__TASK ITEM__:
Please return only the lines from the one holding "SIGNATURES (means of the wafers above)" through the one holding "Rule: a wafer's", exactly as they appear in the records below, both ends included.

━━━━━━━━

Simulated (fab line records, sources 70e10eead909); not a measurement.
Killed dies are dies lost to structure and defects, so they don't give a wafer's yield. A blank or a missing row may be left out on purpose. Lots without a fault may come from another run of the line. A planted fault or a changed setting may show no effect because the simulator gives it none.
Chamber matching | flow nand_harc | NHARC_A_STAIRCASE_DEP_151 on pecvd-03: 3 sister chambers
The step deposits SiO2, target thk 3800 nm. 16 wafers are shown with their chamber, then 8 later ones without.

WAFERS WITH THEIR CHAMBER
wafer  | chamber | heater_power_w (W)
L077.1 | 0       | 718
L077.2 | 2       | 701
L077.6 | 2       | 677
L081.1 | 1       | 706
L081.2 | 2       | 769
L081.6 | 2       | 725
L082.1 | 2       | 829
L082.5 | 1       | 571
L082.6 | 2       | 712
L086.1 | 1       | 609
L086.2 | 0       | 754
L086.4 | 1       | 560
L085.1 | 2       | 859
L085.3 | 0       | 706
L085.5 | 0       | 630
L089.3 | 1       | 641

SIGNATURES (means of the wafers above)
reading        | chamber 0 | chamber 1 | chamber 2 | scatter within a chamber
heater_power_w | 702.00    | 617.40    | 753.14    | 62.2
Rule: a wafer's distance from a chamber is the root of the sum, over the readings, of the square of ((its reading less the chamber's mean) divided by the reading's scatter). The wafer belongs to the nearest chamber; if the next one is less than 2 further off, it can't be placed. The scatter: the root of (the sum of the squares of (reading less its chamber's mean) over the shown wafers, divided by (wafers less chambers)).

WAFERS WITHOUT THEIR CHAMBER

━━━━━━━━

__RESPONSE BOX__:
SIGNATURES (means of the wafers above)
reading        | chamber 0 | chamber 1 | chamber 2 | scatter within a chamber
heater_power_w | 702.00    | 617.40    | 753.14    | 62.2
Rule: a wafer's distance from a chamber is the root of the sum, over the readings, of the square of ((its reading less the chamber's mean) divided by the reading's scatter). The wafer belongs to the nearest chamber; if the next one is less than 2 further off, it can't be placed. The scatter: the root of (the sum of the squares of (reading less its chamber's mean) over the shown wafers, divided by (wafers less chambers)).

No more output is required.